ENTRIES SUPPLIED ->
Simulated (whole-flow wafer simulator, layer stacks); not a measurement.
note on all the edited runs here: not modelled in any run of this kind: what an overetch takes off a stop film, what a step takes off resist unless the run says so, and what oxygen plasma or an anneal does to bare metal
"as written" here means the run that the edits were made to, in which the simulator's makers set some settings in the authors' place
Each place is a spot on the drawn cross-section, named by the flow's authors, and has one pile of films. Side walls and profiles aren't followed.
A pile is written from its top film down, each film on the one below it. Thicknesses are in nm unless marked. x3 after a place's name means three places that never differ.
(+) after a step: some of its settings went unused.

BRIEF ->
Copy down the whole of the data above, matching it exactly.

WRITTEN RESPONSE ->
Simulated (whole-flow wafer simulator, layer stacks); not a measurement.
note on all the edited runs here: not modelled in any run of this kind: what an overetch takes off a stop film, what a step takes off resist unless the run says so, and what oxygen plasma or an anneal does to bare metal
"as written" here means the run that the edits were made to, in which the simulator's makers set some settings in the authors' place
Each place is a spot on the drawn cross-section, named by the flow's authors, and has one pile of films. Side walls and profiles aren't followed.
A pile is written from its top film down, each film on the one below it. Thicknesses are in nm unless marked. x3 after a place's name means three places that never differ.
(+) after a step: some of its settings went unused.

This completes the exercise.